**Exercise:** Quote the records below word for word, please, from the very first line through the one that contains "The width of", and nothing beyond it.

**Recorded information:**
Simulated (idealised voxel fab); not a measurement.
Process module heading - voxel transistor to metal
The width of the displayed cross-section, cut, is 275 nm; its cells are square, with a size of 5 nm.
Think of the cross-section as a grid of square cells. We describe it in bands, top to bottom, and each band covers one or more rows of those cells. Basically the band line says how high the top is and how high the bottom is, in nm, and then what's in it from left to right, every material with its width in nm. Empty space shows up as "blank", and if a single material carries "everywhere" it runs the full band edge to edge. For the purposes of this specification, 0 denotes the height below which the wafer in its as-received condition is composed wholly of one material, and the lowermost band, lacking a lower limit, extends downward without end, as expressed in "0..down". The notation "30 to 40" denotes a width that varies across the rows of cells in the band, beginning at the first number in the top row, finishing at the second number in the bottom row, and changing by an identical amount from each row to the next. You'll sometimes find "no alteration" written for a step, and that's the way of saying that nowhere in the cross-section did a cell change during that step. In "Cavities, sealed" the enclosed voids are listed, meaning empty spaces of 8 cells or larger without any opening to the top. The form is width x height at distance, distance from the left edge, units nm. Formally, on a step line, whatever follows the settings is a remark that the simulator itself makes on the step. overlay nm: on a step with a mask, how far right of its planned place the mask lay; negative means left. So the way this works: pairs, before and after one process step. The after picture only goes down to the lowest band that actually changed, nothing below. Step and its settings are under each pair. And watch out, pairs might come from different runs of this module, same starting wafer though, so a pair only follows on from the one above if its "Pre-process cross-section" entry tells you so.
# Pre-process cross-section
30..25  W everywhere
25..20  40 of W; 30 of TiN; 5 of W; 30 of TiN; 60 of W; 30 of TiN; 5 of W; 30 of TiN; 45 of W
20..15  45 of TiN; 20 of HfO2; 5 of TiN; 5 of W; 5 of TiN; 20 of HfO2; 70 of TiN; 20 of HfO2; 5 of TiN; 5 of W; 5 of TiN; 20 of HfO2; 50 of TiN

**Exercise answer:**
Simulated (idealised voxel fab); not a measurement.
Process module heading - voxel transistor to metal
The width of the displayed cross-section, cut, is 275 nm; its cells are square, with a size of 5 nm.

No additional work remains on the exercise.